__Records supplied__:
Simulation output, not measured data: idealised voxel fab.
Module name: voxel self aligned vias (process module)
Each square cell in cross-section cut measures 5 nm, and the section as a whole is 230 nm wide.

__Assigned task__:
Repeat each entry exactly, so that nothing in the listing is lost.

__Written response__:
Simulation output, not measured data: idealised voxel fab.
Module name: voxel self aligned vias (process module)
Each square cell in cross-section cut measures 5 nm, and the section as a whole is 230 nm wide.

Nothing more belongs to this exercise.